Data to examine:
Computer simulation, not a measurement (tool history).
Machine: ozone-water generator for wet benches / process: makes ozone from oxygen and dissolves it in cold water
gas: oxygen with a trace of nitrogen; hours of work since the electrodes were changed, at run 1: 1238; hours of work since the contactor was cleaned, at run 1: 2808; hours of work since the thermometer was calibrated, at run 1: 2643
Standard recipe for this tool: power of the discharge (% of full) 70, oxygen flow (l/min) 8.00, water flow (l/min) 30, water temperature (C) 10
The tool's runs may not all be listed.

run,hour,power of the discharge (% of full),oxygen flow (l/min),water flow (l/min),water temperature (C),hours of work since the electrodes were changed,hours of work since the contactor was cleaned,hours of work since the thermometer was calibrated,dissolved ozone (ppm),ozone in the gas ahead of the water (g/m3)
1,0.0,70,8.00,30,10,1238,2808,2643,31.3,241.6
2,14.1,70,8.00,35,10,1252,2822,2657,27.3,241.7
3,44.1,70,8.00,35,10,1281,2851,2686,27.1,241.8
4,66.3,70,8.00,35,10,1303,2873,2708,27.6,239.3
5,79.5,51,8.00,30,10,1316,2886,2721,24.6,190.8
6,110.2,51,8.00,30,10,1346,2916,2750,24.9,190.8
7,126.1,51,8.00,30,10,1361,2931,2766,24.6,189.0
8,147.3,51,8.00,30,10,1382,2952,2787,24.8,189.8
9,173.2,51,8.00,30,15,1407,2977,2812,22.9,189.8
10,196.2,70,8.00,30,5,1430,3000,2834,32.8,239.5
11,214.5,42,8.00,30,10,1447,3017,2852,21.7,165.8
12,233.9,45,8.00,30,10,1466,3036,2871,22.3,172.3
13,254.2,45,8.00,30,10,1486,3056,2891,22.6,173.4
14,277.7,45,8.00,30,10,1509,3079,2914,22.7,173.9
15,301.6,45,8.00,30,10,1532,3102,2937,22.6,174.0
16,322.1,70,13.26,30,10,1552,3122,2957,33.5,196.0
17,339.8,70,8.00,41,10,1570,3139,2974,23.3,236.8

Exercise: Would you output, from the records above, exactly the run of lines that starts at the line containing "1,0.0,70,8.00,30,10,1238,2808,2643,31.3,241.6" and ends at the line containing "16,322.1,70,13.26,30,10,1552,3122,2957,33.5,196.0", and only that run?

Task answer:
1,0.0,70,8.00,30,10,1238,2808,2643,31.3,241.6
2,14.1,70,8.00,35,10,1252,2822,2657,27.3,241.7
3,44.1,70,8.00,35,10,1281,2851,2686,27.1,241.8
4,66.3,70,8.00,35,10,1303,2873,2708,27.6,239.3
5,79.5,51,8.00,30,10,1316,2886,2721,24.6,190.8
6,110.2,51,8.00,30,10,1346,2916,2750,24.9,190.8
7,126.1,51,8.00,30,10,1361,2931,2766,24.6,189.0
8,147.3,51,8.00,30,10,1382,2952,2787,24.8,189.8
9,173.2,51,8.00,30,15,1407,2977,2812,22.9,189.8
10,196.2,70,8.00,30,5,1430,3000,2834,32.8,239.5
11,214.5,42,8.00,30,10,1447,3017,2852,21.7,165.8
12,233.9,45,8.00,30,10,1466,3036,2871,22.3,172.3
13,254.2,45,8.00,30,10,1486,3056,2891,22.6,173.4
14,277.7,45,8.00,30,10,1509,3079,2914,22.7,173.9
15,301.6,45,8.00,30,10,1532,3102,2937,22.6,174.0
16,322.1,70,13.26,30,10,1552,3122,2957,33.5,196.0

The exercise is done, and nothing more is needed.